:: Provided material ::
##############################
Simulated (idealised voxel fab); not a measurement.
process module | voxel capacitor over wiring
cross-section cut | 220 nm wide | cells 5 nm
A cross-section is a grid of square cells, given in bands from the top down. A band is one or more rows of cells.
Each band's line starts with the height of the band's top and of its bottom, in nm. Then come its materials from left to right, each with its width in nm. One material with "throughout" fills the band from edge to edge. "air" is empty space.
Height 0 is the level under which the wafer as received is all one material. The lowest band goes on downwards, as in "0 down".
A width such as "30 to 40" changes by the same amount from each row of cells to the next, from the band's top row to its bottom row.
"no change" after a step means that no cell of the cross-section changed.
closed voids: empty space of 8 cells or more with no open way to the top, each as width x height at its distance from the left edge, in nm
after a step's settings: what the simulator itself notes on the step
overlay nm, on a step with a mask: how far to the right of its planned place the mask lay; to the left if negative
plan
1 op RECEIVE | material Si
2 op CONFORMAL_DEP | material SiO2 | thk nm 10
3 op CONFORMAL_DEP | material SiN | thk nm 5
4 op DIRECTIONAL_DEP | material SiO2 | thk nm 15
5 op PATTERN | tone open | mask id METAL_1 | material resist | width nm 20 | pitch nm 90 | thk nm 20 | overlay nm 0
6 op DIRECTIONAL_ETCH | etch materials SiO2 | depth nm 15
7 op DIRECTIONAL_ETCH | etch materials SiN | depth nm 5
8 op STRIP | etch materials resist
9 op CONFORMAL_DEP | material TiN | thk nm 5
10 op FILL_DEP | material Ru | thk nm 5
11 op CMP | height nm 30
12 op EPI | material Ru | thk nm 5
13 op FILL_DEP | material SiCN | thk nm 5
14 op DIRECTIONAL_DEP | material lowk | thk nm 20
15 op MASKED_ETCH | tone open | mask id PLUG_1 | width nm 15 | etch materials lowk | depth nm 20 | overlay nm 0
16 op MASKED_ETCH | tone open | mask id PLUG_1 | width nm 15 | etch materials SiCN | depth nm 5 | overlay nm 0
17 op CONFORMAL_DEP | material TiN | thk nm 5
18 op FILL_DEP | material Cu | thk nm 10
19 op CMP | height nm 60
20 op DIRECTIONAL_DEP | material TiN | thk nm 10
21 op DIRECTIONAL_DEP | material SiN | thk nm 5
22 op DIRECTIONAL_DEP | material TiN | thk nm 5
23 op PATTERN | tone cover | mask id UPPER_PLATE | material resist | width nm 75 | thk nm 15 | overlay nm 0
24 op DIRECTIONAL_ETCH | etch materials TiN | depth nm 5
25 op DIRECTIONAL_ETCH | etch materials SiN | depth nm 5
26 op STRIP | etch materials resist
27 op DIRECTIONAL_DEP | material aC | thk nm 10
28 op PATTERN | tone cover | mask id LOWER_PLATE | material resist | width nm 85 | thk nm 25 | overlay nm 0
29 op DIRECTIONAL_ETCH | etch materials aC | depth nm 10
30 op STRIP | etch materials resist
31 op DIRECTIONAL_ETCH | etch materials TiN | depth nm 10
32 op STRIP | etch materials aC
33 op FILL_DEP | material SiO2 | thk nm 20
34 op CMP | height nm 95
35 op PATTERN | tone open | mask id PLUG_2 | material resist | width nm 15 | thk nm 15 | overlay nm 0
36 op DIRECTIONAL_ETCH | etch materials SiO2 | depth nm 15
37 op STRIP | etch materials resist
##############################

Copy the lines above exactly, from the very first through the one containing "A width such", and include no other line.

:: Exercise answer ::
Simulated (idealised voxel fab); not a measurement.
process module | voxel capacitor over wiring
cross-section cut | 220 nm wide | cells 5 nm
A cross-section is a grid of square cells, given in bands from the top down. A band is one or more rows of cells.
Each band's line starts with the height of the band's top and of its bottom, in nm. Then come its materials from left to right, each with its width in nm. One material with "throughout" fills the band from edge to edge. "air" is empty space.
Height 0 is the level under which the wafer as received is all one material. The lowest band goes on downwards, as in "0 down".
A width such as "30 to 40" changes by the same amount from each row of cells to the next, from the band's top row to its bottom row.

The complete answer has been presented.